ACTIVITY
Everything from the top of the data below through the line with "Prior information: the" should be duplicated exactly, and nothing past it.

DATASET ENTRIES
================

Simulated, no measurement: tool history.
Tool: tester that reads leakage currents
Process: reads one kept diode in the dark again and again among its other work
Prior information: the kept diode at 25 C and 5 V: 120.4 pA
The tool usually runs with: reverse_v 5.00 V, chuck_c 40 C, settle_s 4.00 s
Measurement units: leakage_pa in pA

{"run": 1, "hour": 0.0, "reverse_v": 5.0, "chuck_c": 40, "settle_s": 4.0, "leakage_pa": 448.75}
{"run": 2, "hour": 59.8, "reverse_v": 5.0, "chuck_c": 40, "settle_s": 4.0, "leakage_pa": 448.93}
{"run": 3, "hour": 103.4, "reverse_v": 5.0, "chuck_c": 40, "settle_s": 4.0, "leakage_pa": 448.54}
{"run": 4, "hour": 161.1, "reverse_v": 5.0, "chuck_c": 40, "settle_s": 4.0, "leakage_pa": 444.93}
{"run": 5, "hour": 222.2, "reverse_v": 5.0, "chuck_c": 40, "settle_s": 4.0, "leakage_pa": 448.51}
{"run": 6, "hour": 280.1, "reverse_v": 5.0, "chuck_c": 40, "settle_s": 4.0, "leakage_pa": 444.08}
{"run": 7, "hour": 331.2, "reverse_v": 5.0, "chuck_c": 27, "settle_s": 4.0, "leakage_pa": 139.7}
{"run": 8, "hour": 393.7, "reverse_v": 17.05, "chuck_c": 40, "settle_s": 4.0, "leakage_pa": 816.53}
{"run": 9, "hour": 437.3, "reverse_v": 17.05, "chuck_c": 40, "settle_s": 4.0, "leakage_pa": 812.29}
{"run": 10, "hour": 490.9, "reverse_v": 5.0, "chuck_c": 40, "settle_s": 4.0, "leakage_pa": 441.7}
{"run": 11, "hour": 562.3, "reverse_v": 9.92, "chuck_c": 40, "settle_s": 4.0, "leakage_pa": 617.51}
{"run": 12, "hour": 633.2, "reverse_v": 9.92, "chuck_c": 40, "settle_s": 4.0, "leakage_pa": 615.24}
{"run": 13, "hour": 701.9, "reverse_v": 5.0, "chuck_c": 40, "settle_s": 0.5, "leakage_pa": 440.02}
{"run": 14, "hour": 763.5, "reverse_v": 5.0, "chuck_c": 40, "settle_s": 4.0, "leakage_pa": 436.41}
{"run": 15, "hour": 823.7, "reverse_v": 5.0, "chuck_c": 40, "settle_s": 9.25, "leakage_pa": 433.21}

================

ANSWER SPACE
Simulated, no measurement: tool history.
Tool: tester that reads leakage currents
Process: reads one kept diode in the dark again and again among its other work
Prior information: the kept diode at 25 C and 5 V: 120.4 pA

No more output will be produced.